Brief
Write each entry out again exactly, with nothing omitted.

___

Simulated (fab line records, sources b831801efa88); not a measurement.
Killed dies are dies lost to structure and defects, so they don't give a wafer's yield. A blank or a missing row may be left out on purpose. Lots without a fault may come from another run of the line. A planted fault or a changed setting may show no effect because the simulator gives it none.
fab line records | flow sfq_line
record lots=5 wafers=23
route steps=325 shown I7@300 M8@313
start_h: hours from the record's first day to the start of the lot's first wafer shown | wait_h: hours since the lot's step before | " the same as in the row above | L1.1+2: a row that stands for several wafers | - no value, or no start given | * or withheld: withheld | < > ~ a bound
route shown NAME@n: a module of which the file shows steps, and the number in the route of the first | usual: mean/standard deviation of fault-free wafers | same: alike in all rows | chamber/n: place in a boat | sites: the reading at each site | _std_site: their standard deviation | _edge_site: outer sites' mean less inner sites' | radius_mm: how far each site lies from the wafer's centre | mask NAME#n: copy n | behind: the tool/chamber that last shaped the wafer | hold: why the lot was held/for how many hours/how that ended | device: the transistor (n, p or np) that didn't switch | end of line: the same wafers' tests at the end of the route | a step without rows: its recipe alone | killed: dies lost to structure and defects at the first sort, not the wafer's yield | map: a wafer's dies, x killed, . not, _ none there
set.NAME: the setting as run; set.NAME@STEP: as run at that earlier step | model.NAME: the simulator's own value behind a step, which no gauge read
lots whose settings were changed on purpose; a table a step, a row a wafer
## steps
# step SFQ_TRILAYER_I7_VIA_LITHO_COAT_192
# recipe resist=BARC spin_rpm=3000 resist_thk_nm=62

___

Written response
Simulated (fab line records, sources b831801efa88); not a measurement.
Killed dies are dies lost to structure and defects, so they don't give a wafer's yield. A blank or a missing row may be left out on purpose. Lots without a fault may come from another run of the line. A planted fault or a changed setting may show no effect because the simulator gives it none.
fab line records | flow sfq_line
record lots=5 wafers=23
route steps=325 shown I7@300 M8@313
start_h: hours from the record's first day to the start of the lot's first wafer shown | wait_h: hours since the lot's step before | " the same as in the row above | L1.1+2: a row that stands for several wafers | - no value, or no start given | * or withheld: withheld | < > ~ a bound
route shown NAME@n: a module of which the file shows steps, and the number in the route of the first | usual: mean/standard deviation of fault-free wafers | same: alike in all rows | chamber/n: place in a boat | sites: the reading at each site | _std_site: their standard deviation | _edge_site: outer sites' mean less inner sites' | radius_mm: how far each site lies from the wafer's centre | mask NAME#n: copy n | behind: the tool/chamber that last shaped the wafer | hold: why the lot was held/for how many hours/how that ended | device: the transistor (n, p or np) that didn't switch | end of line: the same wafers' tests at the end of the route | a step without rows: its recipe alone | killed: dies lost to structure and defects at the first sort, not the wafer's yield | map: a wafer's dies, x killed, . not, _ none there
set.NAME: the setting as run; set.NAME@STEP: as run at that earlier step | model.NAME: the simulator's own value behind a step, which no gauge read
lots whose settings were changed on purpose; a table a step, a row a wafer
## steps
# step SFQ_TRILAYER_I7_VIA_LITHO_COAT_192
# recipe resist=BARC spin_rpm=3000 resist_thk_nm=62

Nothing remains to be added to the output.